:: Records shown ::
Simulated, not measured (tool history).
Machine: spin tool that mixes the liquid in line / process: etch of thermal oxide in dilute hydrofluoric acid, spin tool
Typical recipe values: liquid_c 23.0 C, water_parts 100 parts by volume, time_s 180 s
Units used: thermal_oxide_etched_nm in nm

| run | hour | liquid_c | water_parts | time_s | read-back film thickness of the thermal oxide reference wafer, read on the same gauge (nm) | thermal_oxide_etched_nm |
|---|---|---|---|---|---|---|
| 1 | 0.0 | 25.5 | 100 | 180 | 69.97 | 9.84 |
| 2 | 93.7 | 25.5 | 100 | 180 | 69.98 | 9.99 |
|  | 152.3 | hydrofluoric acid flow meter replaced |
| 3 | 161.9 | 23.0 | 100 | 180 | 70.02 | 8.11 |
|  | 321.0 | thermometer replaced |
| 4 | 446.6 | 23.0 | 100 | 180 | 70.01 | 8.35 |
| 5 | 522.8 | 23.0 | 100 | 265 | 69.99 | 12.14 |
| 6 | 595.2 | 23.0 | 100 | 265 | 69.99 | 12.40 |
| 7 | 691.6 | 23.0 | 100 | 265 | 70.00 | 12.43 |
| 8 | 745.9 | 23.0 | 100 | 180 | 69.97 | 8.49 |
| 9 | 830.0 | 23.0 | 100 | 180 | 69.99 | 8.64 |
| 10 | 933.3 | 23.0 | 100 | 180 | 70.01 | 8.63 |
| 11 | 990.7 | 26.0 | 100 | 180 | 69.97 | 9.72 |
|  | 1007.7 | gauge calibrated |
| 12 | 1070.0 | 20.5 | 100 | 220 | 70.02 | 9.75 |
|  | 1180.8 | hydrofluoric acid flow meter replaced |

:: Work item ::
What you give back should be exactly the lines of the data above from the line with "69.97 | 8.49 |" through the line with "70.02 | 9.75 |", both of those included, and nothing more.

:: Solution ::
| 8 | 745.9 | 23.0 | 100 | 180 | 69.97 | 8.49 |
| 9 | 830.0 | 23.0 | 100 | 180 | 69.99 | 8.64 |
| 10 | 933.3 | 23.0 | 100 | 180 | 70.01 | 8.63 |
| 11 | 990.7 | 26.0 | 100 | 180 | 69.97 | 9.72 |
|  | 1007.7 | gauge calibrated |
| 12 | 1070.0 | 20.5 | 100 | 220 | 70.02 | 9.75 |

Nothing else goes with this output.